REQUIREMENT.
Copy every entry exactly.

(DATA SECTION)

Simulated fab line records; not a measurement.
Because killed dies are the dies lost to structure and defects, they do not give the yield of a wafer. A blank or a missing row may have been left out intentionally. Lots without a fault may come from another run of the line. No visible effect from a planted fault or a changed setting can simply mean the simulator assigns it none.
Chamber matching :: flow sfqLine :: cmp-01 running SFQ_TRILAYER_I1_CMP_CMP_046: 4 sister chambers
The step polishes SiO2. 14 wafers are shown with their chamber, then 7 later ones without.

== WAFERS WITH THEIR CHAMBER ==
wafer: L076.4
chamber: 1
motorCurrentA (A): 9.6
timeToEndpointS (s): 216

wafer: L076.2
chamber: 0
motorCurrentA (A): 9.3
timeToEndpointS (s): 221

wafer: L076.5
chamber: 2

(End DATA SECTION)

WRITTEN REPLY.
Simulated fab line records; not a measurement.
Because killed dies are the dies lost to structure and defects, they do not give the yield of a wafer. A blank or a missing row may have been left out intentionally. Lots without a fault may come from another run of the line. No visible effect from a planted fault or a changed setting can simply mean the simulator assigns it none.
Chamber matching :: flow sfqLine :: cmp-01 running SFQ_TRILAYER_I1_CMP_CMP_046: 4 sister chambers
The step polishes SiO2. 14 wafers are shown with their chamber, then 7 later ones without.

== WAFERS WITH THEIR CHAMBER ==
wafer: L076.4
chamber: 1
motorCurrentA (A): 9.6
timeToEndpointS (s): 216

wafer: L076.2
chamber: 0
motorCurrentA (A): 9.3
timeToEndpointS (s): 221

wafer: L076.5
chamber: 2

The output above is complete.